**Work request**
Each entry has to be set down again with no alteration.

**Excerpted data**
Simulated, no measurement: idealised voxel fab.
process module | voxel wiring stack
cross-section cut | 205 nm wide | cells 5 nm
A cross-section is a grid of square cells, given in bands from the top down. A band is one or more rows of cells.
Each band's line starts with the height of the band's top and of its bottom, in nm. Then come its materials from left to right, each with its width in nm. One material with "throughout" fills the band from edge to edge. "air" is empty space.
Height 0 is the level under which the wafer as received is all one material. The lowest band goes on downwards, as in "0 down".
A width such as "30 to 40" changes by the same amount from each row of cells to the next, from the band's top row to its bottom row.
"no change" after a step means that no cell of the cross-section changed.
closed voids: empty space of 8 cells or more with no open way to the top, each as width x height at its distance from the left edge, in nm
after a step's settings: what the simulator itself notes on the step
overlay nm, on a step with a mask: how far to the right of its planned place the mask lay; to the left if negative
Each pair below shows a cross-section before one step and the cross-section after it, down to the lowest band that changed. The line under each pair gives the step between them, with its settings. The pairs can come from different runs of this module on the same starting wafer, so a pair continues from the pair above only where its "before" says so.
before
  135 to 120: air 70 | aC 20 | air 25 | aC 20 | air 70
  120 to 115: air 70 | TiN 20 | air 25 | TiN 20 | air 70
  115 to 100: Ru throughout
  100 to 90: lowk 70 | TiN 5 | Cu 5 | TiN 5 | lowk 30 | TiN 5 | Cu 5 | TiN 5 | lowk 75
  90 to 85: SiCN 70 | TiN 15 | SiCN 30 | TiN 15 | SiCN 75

**Task response**
Simulated, no measurement: idealised voxel fab.
process module | voxel wiring stack
cross-section cut | 205 nm wide | cells 5 nm
A cross-section is a grid of square cells, given in bands from the top down. A band is one or more rows of cells.
Each band's line starts with the height of the band's top and of its bottom, in nm. Then come its materials from left to right, each with its width in nm. One material with "throughout" fills the band from edge to edge. "air" is empty space.
Height 0 is the level under which the wafer as received is all one material. The lowest band goes on downwards, as in "0 down".
A width such as "30 to 40" changes by the same amount from each row of cells to the next, from the band's top row to its bottom row.
"no change" after a step means that no cell of the cross-section changed.
closed voids: empty space of 8 cells or more with no open way to the top, each as width x height at its distance from the left edge, in nm
after a step's settings: what the simulator itself notes on the step
overlay nm, on a step with a mask: how far to the right of its planned place the mask lay; to the left if negative
Each pair below shows a cross-section before one step and the cross-section after it, down to the lowest band that changed. The line under each pair gives the step between them, with its settings. The pairs can come from different runs of this module on the same starting wafer, so a pair continues from the pair above only where its "before" says so.
before
  135 to 120: air 70 | aC 20 | air 25 | aC 20 | air 70
  120 to 115: air 70 | TiN 20 | air 25 | TiN 20 | air 70
  115 to 100: Ru throughout
  100 to 90: lowk 70 | TiN 5 | Cu 5 | TiN 5 | lowk 30 | TiN 5 | Cu 5 | TiN 5 | lowk 75
  90 to 85: SiCN 70 | TiN 15 | SiCN 30 | TiN 15 | SiCN 75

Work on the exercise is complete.